### Extracted material
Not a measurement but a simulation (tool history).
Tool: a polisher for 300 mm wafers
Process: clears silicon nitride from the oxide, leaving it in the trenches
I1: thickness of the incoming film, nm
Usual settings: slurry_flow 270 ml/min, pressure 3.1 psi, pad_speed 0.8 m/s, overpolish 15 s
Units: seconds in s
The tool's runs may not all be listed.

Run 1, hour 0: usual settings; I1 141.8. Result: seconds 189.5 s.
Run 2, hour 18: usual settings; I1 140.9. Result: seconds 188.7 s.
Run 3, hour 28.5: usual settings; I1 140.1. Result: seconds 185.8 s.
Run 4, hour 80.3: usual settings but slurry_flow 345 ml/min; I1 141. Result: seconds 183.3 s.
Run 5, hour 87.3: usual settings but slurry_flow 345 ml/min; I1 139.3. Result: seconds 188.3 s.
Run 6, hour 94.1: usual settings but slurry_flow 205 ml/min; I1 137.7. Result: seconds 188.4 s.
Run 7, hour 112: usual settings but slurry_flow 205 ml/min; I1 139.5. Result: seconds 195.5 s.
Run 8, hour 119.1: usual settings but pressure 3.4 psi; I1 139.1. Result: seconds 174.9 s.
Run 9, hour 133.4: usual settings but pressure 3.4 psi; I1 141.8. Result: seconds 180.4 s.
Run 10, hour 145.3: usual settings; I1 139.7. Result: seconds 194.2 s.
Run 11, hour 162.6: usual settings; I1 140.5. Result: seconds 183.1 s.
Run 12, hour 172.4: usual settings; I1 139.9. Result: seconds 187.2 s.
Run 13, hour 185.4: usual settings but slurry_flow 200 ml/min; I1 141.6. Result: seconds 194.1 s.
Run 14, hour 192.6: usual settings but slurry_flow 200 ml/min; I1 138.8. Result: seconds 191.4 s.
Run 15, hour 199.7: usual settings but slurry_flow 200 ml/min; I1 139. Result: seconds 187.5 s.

### Requirement
Quote every line from the beginning of the entries up to and including the line that contains "Run 10, hour".

### Answer area
Not a measurement but a simulation (tool history).
Tool: a polisher for 300 mm wafers
Process: clears silicon nitride from the oxide, leaving it in the trenches
I1: thickness of the incoming film, nm
Usual settings: slurry_flow 270 ml/min, pressure 3.1 psi, pad_speed 0.8 m/s, overpolish 15 s
Units: seconds in s
The tool's runs may not all be listed.

Run 1, hour 0: usual settings; I1 141.8. Result: seconds 189.5 s.
Run 2, hour 18: usual settings; I1 140.9. Result: seconds 188.7 s.
Run 3, hour 28.5: usual settings; I1 140.1. Result: seconds 185.8 s.
Run 4, hour 80.3: usual settings but slurry_flow 345 ml/min; I1 141. Result: seconds 183.3 s.
Run 5, hour 87.3: usual settings but slurry_flow 345 ml/min; I1 139.3. Result: seconds 188.3 s.
Run 6, hour 94.1: usual settings but slurry_flow 205 ml/min; I1 137.7. Result: seconds 188.4 s.
Run 7, hour 112: usual settings but slurry_flow 205 ml/min; I1 139.5. Result: seconds 195.5 s.
Run 8, hour 119.1: usual settings but pressure 3.4 psi; I1 139.1. Result: seconds 174.9 s.
Run 9, hour 133.4: usual settings but pressure 3.4 psi; I1 141.8. Result: seconds 180.4 s.
Run 10, hour 145.3: usual settings; I1 139.7. Result: seconds 194.2 s.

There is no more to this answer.